Given data ->
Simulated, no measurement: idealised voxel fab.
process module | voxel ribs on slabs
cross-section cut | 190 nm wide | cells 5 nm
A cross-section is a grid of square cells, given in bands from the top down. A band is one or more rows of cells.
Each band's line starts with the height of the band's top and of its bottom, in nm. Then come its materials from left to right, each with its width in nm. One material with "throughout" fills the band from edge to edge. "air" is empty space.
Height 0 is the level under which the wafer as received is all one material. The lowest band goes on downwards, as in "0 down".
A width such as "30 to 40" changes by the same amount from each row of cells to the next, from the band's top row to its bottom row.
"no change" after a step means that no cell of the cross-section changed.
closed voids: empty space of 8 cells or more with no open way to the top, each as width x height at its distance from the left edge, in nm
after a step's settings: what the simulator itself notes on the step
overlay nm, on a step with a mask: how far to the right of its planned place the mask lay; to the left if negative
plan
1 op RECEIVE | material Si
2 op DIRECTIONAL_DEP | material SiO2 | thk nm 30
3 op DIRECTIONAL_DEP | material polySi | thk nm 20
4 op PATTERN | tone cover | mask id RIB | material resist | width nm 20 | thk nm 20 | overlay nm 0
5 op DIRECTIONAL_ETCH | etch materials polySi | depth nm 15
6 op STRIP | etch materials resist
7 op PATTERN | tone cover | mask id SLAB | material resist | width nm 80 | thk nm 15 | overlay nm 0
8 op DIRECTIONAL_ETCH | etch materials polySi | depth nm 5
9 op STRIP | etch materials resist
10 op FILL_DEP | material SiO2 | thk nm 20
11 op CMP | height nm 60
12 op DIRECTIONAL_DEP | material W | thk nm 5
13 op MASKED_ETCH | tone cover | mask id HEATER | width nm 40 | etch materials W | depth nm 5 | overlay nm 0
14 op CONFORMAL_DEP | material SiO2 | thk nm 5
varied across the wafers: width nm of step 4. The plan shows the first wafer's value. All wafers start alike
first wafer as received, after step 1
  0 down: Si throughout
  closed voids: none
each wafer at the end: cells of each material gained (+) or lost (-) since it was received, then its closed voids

Work item -> Please output exactly the lines between the one holding "11 op CMP | height nm 60" and the one holding "closed voids: none" in the records above, inclusive, and nothing more.

Exercise answer ->
11 op CMP | height nm 60
12 op DIRECTIONAL_DEP | material W | thk nm 5
13 op MASKED_ETCH | tone cover | mask id HEATER | width nm 40 | etch materials W | depth nm 5 | overlay nm 0
14 op CONFORMAL_DEP | material SiO2 | thk nm 5
varied across the wafers: width nm of step 4. The plan shows the first wafer's value. All wafers start alike
first wafer as received, after step 1
  0 down: Si throughout
  closed voids: none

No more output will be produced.